--- START ---
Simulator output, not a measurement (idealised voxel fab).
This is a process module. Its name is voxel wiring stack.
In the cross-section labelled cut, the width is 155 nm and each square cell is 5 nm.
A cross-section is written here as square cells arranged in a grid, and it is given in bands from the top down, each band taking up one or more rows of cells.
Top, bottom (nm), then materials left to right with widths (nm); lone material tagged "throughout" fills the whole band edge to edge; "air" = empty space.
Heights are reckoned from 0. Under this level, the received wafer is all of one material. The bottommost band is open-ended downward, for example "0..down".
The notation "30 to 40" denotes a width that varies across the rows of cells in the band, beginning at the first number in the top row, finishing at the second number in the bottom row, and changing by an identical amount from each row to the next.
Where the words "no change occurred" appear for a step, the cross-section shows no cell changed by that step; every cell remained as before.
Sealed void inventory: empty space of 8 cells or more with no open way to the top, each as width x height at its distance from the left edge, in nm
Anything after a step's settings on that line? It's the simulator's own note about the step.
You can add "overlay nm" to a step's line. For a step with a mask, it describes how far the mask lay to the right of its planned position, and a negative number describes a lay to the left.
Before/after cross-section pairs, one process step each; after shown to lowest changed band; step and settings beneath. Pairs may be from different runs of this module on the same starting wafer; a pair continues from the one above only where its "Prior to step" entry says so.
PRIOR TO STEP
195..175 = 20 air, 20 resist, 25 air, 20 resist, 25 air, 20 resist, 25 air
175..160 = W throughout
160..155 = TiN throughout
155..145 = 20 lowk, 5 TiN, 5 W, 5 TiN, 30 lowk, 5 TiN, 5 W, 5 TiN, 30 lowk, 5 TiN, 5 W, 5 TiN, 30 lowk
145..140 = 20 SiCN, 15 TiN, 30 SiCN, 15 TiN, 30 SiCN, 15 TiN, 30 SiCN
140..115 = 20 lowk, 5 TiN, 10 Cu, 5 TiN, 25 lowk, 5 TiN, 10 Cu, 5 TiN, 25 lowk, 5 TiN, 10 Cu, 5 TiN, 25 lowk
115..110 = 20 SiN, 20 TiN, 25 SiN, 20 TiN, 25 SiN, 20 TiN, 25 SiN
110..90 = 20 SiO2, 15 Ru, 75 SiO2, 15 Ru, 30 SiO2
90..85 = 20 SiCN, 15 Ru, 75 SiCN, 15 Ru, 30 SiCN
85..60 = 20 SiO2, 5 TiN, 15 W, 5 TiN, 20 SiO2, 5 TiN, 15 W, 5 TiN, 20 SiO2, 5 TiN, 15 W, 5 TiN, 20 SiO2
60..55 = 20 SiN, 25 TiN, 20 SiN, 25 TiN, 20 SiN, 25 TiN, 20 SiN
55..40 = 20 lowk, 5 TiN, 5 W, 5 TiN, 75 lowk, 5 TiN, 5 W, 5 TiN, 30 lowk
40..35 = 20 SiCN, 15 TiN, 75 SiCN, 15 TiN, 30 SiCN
--- END ---

Assignment
Only the lines from the first line of the records through the one containing "115..110 = 20" should be reproduced, exactly, with both of them included.

Exercise answer
Simulator output, not a measurement (idealised voxel fab).
This is a process module. Its name is voxel wiring stack.
In the cross-section labelled cut, the width is 155 nm and each square cell is 5 nm.
A cross-section is written here as square cells arranged in a grid, and it is given in bands from the top down, each band taking up one or more rows of cells.
Top, bottom (nm), then materials left to right with widths (nm); lone material tagged "throughout" fills the whole band edge to edge; "air" = empty space.
Heights are reckoned from 0. Under this level, the received wafer is all of one material. The bottommost band is open-ended downward, for example "0..down".
The notation "30 to 40" denotes a width that varies across the rows of cells in the band, beginning at the first number in the top row, finishing at the second number in the bottom row, and changing by an identical amount from each row to the next.
Where the words "no change occurred" appear for a step, the cross-section shows no cell changed by that step; every cell remained as before.
Sealed void inventory: empty space of 8 cells or more with no open way to the top, each as width x height at its distance from the left edge, in nm
Anything after a step's settings on that line? It's the simulator's own note about the step.
You can add "overlay nm" to a step's line. For a step with a mask, it describes how far the mask lay to the right of its planned position, and a negative number describes a lay to the left.
Before/after cross-section pairs, one process step each; after shown to lowest changed band; step and settings beneath. Pairs may be from different runs of this module on the same starting wafer; a pair continues from the one above only where its "Prior to step" entry says so.
PRIOR TO STEP
195..175 = 20 air, 20 resist, 25 air, 20 resist, 25 air, 20 resist, 25 air
175..160 = W throughout
160..155 = TiN throughout
155..145 = 20 lowk, 5 TiN, 5 W, 5 TiN, 30 lowk, 5 TiN, 5 W, 5 TiN, 30 lowk, 5 TiN, 5 W, 5 TiN, 30 lowk
145..140 = 20 SiCN, 15 TiN, 30 SiCN, 15 TiN, 30 SiCN, 15 TiN, 30 SiCN
140..115 = 20 lowk, 5 TiN, 10 Cu, 5 TiN, 25 lowk, 5 TiN, 10 Cu, 5 TiN, 25 lowk, 5 TiN, 10 Cu, 5 TiN, 25 lowk
115..110 = 20 SiN, 20 TiN, 25 SiN, 20 TiN, 25 SiN, 20 TiN, 25 SiN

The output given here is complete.